**Exercise:** Exactly as written, copy the lines that run from the start of the data below to the line containing "The half-height equivalent", both ends included.

------

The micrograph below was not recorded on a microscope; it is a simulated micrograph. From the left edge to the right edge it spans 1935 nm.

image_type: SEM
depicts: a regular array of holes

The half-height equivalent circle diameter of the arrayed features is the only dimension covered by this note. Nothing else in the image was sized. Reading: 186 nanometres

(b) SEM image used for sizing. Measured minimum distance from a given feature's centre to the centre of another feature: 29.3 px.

------

**Expected answer:**
The micrograph below was not recorded on a microscope; it is a simulated micrograph. From the left edge to the right edge it spans 1935 nm.

image_type: SEM
depicts: a regular array of holes

The half-height equivalent circle diameter of the arrayed features is the only dimension covered by this note. Nothing else in the image was sized. Reading: 186 nanometres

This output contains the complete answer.